—————
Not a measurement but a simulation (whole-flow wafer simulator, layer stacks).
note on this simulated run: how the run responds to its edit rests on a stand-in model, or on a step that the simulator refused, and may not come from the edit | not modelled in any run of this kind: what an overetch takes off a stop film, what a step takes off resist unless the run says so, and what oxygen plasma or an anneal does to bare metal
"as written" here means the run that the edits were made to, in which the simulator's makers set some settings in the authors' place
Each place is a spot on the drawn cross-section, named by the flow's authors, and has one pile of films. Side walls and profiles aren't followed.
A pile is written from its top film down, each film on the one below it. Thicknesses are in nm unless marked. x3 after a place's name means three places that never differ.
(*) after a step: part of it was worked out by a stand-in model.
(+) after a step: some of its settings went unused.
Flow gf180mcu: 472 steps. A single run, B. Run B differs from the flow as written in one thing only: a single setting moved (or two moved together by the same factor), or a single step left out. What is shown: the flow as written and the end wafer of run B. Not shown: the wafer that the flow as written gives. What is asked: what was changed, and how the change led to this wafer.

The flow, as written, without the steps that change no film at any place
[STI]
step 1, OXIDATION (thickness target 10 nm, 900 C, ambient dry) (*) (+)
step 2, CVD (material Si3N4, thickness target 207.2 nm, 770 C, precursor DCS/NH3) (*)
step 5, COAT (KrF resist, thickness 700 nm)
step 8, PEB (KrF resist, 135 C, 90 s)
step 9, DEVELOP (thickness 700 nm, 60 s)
—————

▶ _WORK REQUEST_
Print all of the entries again, exactly as written.

▶ _WRITTEN ANSWER_
Not a measurement but a simulation (whole-flow wafer simulator, layer stacks).
note on this simulated run: how the run responds to its edit rests on a stand-in model, or on a step that the simulator refused, and may not come from the edit | not modelled in any run of this kind: what an overetch takes off a stop film, what a step takes off resist unless the run says so, and what oxygen plasma or an anneal does to bare metal
"as written" here means the run that the edits were made to, in which the simulator's makers set some settings in the authors' place
Each place is a spot on the drawn cross-section, named by the flow's authors, and has one pile of films. Side walls and profiles aren't followed.
A pile is written from its top film down, each film on the one below it. Thicknesses are in nm unless marked. x3 after a place's name means three places that never differ.
(*) after a step: part of it was worked out by a stand-in model.
(+) after a step: some of its settings went unused.
Flow gf180mcu: 472 steps. A single run, B. Run B differs from the flow as written in one thing only: a single setting moved (or two moved together by the same factor), or a single step left out. What is shown: the flow as written and the end wafer of run B. Not shown: the wafer that the flow as written gives. What is asked: what was changed, and how the change led to this wafer.

The flow, as written, without the steps that change no film at any place
[STI]
step 1, OXIDATION (thickness target 10 nm, 900 C, ambient dry) (*) (+)
step 2, CVD (material Si3N4, thickness target 207.2 nm, 770 C, precursor DCS/NH3) (*)
step 5, COAT (KrF resist, thickness 700 nm)
step 8, PEB (KrF resist, 135 C, 90 s)
step 9, DEVELOP (thickness 700 nm, 60 s)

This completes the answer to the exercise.